MATERIAL SHOWN:
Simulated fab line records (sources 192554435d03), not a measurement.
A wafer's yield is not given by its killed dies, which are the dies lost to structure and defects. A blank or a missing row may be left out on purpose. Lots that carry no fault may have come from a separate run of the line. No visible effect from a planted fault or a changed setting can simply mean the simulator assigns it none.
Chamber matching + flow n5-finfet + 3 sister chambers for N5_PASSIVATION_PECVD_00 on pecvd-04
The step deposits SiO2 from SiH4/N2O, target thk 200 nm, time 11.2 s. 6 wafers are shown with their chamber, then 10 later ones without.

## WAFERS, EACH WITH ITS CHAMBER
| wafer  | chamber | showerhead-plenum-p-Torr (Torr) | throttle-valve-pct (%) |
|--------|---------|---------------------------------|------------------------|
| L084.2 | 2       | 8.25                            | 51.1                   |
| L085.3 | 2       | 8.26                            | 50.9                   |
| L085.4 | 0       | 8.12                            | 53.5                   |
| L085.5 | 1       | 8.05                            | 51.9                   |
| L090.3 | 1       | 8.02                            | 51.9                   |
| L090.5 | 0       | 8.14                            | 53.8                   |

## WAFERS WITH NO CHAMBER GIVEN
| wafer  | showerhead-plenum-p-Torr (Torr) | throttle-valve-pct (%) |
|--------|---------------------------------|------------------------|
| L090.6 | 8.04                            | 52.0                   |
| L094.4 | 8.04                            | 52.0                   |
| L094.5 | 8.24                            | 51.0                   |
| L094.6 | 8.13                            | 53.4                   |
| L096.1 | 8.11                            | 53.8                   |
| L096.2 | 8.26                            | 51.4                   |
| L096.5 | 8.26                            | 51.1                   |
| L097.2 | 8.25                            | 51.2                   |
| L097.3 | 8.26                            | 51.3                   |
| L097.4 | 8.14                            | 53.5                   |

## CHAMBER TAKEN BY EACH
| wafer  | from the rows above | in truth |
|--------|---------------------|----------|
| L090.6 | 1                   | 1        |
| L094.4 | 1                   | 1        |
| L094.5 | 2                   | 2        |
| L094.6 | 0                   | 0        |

WORK ITEM: Output exactly the lines of the records from the first through the one bearing "above | in truth |", both ends included.

EXERCISE RESULT:
Simulated fab line records (sources 192554435d03), not a measurement.
A wafer's yield is not given by its killed dies, which are the dies lost to structure and defects. A blank or a missing row may be left out on purpose. Lots that carry no fault may have come from a separate run of the line. No visible effect from a planted fault or a changed setting can simply mean the simulator assigns it none.
Chamber matching + flow n5-finfet + 3 sister chambers for N5_PASSIVATION_PECVD_00 on pecvd-04
The step deposits SiO2 from SiH4/N2O, target thk 200 nm, time 11.2 s. 6 wafers are shown with their chamber, then 10 later ones without.

## WAFERS, EACH WITH ITS CHAMBER
| wafer  | chamber | showerhead-plenum-p-Torr (Torr) | throttle-valve-pct (%) |
|--------|---------|---------------------------------|------------------------|
| L084.2 | 2       | 8.25                            | 51.1                   |
| L085.3 | 2       | 8.26                            | 50.9                   |
| L085.4 | 0       | 8.12                            | 53.5                   |
| L085.5 | 1       | 8.05                            | 51.9                   |
| L090.3 | 1       | 8.02                            | 51.9                   |
| L090.5 | 0       | 8.14                            | 53.8                   |

## WAFERS WITH NO CHAMBER GIVEN
| wafer  | showerhead-plenum-p-Torr (Torr) | throttle-valve-pct (%) |
|--------|---------------------------------|------------------------|
| L090.6 | 8.04                            | 52.0                   |
| L094.4 | 8.04                            | 52.0                   |
| L094.5 | 8.24                            | 51.0                   |
| L094.6 | 8.13                            | 53.4                   |
| L096.1 | 8.11                            | 53.8                   |
| L096.2 | 8.26                            | 51.4                   |
| L096.5 | 8.26                            | 51.1                   |
| L097.2 | 8.25                            | 51.2                   |
| L097.3 | 8.26                            | 51.3                   |
| L097.4 | 8.14                            | 53.5                   |

## CHAMBER TAKEN BY EACH
| wafer  | from the rows above | in truth |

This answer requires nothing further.